### WORK TASK
Every entry must be reproduced word for word.

### RECORD EXTRACTS
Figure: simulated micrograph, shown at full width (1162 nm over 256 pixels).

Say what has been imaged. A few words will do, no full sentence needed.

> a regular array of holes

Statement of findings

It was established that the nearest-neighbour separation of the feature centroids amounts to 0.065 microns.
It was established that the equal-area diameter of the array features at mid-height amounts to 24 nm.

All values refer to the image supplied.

### PROBLEM SOLUTION
Figure: simulated micrograph, shown at full width (1162 nm over 256 pixels).

Say what has been imaged. A few words will do, no full sentence needed.

> a regular array of holes

Statement of findings

It was established that the nearest-neighbour separation of the feature centroids amounts to 0.065 microns.
It was established that the equal-area diameter of the array features at mid-height amounts to 24 nm.

All values refer to the image supplied.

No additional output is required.